LISTED ENTRIES
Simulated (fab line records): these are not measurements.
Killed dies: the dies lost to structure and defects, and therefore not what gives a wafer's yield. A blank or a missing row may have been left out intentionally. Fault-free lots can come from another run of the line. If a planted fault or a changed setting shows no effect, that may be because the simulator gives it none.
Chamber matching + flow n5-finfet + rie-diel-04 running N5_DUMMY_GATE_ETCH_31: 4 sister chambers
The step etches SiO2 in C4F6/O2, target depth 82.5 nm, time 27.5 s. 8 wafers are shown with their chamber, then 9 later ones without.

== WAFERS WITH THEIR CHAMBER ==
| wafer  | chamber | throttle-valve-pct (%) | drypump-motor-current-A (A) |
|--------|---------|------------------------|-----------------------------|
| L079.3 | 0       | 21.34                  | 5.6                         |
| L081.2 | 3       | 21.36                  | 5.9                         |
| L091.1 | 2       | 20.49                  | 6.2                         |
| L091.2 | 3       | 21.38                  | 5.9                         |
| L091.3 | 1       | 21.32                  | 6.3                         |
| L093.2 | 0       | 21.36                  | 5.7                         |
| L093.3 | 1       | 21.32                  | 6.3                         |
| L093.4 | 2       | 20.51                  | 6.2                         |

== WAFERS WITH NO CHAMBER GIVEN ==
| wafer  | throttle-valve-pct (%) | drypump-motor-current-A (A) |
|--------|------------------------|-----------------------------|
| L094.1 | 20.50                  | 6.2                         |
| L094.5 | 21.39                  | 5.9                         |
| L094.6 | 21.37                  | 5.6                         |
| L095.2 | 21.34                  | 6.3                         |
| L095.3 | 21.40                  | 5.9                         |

ACTIVITY
Give the entries again exactly, every one.

EXPECTED ANSWER
Simulated (fab line records): these are not measurements.
Killed dies: the dies lost to structure and defects, and therefore not what gives a wafer's yield. A blank or a missing row may have been left out intentionally. Fault-free lots can come from another run of the line. If a planted fault or a changed setting shows no effect, that may be because the simulator gives it none.
Chamber matching + flow n5-finfet + rie-diel-04 running N5_DUMMY_GATE_ETCH_31: 4 sister chambers
The step etches SiO2 in C4F6/O2, target depth 82.5 nm, time 27.5 s. 8 wafers are shown with their chamber, then 9 later ones without.

== WAFERS WITH THEIR CHAMBER ==
| wafer  | chamber | throttle-valve-pct (%) | drypump-motor-current-A (A) |
|--------|---------|------------------------|-----------------------------|
| L079.3 | 0       | 21.34                  | 5.6                         |
| L081.2 | 3       | 21.36                  | 5.9                         |
| L091.1 | 2       | 20.49                  | 6.2                         |
| L091.2 | 3       | 21.38                  | 5.9                         |
| L091.3 | 1       | 21.32                  | 6.3                         |
| L093.2 | 0       | 21.36                  | 5.7                         |
| L093.3 | 1       | 21.32                  | 6.3                         |
| L093.4 | 2       | 20.51                  | 6.2                         |

== WAFERS WITH NO CHAMBER GIVEN ==
| wafer  | throttle-valve-pct (%) | drypump-motor-current-A (A) |
|--------|------------------------|-----------------------------|
| L094.1 | 20.50                  | 6.2                         |
| L094.5 | 21.39                  | 5.9                         |
| L094.6 | 21.37                  | 5.6                         |
| L095.2 | 21.34                  | 6.3                         |
| L095.3 | 21.40                  | 5.9                         |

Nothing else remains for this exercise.